Work task: Return all the entries. Match them word for word.

[Input data — start]

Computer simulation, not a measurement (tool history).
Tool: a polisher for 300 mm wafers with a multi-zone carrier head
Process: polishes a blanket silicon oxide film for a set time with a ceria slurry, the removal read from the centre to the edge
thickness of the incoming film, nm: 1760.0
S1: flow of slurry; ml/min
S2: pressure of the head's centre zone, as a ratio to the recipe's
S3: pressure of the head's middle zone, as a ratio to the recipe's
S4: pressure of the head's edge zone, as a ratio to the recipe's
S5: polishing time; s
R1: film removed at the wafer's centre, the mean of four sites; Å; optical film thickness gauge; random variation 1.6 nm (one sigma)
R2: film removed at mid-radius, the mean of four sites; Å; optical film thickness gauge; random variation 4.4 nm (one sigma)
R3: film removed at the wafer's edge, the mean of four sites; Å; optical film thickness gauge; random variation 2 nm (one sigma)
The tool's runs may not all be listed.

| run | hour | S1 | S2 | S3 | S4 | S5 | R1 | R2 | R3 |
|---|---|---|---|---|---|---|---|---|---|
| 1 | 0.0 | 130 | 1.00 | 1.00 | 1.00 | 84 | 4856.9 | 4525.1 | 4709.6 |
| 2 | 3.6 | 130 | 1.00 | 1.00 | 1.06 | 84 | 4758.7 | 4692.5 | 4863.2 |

[Input data — finish]

Reply:
Computer simulation, not a measurement (tool history).
Tool: a polisher for 300 mm wafers with a multi-zone carrier head
Process: polishes a blanket silicon oxide film for a set time with a ceria slurry, the removal read from the centre to the edge
thickness of the incoming film, nm: 1760.0
S1: flow of slurry; ml/min
S2: pressure of the head's centre zone, as a ratio to the recipe's
S3: pressure of the head's middle zone, as a ratio to the recipe's
S4: pressure of the head's edge zone, as a ratio to the recipe's
S5: polishing time; s
R1: film removed at the wafer's centre, the mean of four sites; Å; optical film thickness gauge; random variation 1.6 nm (one sigma)
R2: film removed at mid-radius, the mean of four sites; Å; optical film thickness gauge; random variation 4.4 nm (one sigma)
R3: film removed at the wafer's edge, the mean of four sites; Å; optical film thickness gauge; random variation 2 nm (one sigma)
The tool's runs may not all be listed.

| run | hour | S1 | S2 | S3 | S4 | S5 | R1 | R2 | R3 |
|---|---|---|---|---|---|---|---|---|---|
| 1 | 0.0 | 130 | 1.00 | 1.00 | 1.00 | 84 | 4856.9 | 4525.1 | 4709.6 |
| 2 | 3.6 | 130 | 1.00 | 1.00 | 1.06 | 84 | 4758.7 | 4692.5 | 4863.2 |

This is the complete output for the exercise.